- **Action item**: Each line from the beginning of the entries below through the line that includes "the authors' place" must be returned exactly as given.

[[ Data listing open ]]
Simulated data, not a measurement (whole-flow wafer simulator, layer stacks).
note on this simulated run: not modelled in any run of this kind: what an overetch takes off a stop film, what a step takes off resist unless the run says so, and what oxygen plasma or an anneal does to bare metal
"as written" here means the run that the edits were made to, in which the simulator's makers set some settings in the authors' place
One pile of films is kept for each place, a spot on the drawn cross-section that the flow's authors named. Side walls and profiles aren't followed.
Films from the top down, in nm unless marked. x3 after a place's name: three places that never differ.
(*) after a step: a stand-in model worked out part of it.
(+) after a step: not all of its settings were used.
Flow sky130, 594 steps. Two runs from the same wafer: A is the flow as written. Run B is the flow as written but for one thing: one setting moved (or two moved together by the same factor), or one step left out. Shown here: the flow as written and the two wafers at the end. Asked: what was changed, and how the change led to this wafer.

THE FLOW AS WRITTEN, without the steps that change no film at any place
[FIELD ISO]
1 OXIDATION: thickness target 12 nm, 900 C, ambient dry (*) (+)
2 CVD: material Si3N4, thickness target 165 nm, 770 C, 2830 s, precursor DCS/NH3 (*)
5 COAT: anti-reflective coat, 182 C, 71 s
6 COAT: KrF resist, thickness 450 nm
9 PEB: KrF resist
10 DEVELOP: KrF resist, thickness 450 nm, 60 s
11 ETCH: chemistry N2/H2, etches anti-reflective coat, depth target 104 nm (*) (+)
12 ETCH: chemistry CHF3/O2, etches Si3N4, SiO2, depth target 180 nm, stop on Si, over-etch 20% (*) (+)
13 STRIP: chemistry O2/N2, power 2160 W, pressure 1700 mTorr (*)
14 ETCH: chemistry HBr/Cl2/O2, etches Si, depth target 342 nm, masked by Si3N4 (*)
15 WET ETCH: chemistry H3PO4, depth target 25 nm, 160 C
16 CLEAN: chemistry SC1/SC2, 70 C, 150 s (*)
[[ Data listing closed ]]

- **Task response**:
Simulated data, not a measurement (whole-flow wafer simulator, layer stacks).
note on this simulated run: not modelled in any run of this kind: what an overetch takes off a stop film, what a step takes off resist unless the run says so, and what oxygen plasma or an anneal does to bare metal
"as written" here means the run that the edits were made to, in which the simulator's makers set some settings in the authors' place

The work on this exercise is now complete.